Required action: With the records below as your source, retype each line exactly from the top down to the line that contains "Unit key: liquid_c", and include that line.

Entries provided:
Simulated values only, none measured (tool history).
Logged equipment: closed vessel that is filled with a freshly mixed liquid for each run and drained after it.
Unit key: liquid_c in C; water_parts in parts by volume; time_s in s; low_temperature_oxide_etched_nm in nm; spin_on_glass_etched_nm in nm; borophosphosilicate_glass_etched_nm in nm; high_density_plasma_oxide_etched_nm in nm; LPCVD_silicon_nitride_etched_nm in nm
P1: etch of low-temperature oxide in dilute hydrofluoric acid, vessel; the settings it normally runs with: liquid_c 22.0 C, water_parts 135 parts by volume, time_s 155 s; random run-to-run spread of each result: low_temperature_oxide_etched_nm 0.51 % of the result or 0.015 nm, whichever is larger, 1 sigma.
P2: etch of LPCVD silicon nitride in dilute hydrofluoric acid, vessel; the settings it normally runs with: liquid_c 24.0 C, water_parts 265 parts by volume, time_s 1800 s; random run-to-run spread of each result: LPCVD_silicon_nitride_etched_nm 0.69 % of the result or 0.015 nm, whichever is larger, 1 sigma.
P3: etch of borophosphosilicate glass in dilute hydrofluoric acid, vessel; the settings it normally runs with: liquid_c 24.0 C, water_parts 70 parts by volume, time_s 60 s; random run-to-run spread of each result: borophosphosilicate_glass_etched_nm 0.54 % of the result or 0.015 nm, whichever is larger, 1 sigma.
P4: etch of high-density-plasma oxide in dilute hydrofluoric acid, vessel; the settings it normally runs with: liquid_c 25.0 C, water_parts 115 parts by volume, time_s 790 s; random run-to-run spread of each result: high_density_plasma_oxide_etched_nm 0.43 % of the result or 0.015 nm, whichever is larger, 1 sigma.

Response box:
Simulated values only, none measured (tool history).
Logged equipment: closed vessel that is filled with a freshly mixed liquid for each run and drained after it.
Unit key: liquid_c in C; water_parts in parts by volume; time_s in s; low_temperature_oxide_etched_nm in nm; spin_on_glass_etched_nm in nm; borophosphosilicate_glass_etched_nm in nm; high_density_plasma_oxide_etched_nm in nm; LPCVD_silicon_nitride_etched_nm in nm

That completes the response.